=== Task item ===
Restate word for word the lines of the records below, starting at the line that contains "B1: film thickness" and ending at the line that contains "R1: thickness taken", with both of those lines included and nothing else.

*** Recorded data Section Begins ***

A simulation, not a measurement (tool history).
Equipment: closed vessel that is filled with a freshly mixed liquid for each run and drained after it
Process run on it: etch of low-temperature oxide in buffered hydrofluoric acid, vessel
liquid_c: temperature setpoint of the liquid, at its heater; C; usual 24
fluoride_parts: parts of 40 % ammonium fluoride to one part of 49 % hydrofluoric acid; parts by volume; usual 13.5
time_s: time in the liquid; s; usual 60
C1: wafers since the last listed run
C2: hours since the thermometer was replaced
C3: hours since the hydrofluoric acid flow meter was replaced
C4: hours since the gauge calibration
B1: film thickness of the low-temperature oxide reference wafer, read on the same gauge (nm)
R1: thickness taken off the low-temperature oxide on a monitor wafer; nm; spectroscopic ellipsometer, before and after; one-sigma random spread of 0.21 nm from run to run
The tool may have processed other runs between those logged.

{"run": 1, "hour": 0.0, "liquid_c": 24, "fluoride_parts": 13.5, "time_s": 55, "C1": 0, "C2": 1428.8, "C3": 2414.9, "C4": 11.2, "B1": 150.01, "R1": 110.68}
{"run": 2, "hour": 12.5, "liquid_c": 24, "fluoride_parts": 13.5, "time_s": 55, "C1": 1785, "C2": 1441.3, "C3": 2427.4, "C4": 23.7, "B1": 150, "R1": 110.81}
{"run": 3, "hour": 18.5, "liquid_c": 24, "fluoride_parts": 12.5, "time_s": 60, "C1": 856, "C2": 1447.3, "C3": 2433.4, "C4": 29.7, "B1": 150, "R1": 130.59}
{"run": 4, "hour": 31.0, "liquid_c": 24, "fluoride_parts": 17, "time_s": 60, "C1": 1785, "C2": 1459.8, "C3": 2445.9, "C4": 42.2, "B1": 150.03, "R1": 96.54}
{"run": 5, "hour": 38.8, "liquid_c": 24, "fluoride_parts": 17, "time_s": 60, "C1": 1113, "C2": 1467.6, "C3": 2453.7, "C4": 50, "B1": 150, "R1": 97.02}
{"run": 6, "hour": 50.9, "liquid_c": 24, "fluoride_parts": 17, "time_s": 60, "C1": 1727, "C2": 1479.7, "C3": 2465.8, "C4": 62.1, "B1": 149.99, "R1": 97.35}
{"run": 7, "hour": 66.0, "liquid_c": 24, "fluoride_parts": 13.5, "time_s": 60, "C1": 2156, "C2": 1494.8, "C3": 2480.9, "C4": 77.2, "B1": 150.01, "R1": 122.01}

*** Recorded data Section Ends ***

=== Answer space ===
B1: film thickness of the low-temperature oxide reference wafer, read on the same gauge (nm)
R1: thickness taken off the low-temperature oxide on a monitor wafer; nm; spectroscopic ellipsometer, before and after; one-sigma random spread of 0.21 nm from run to run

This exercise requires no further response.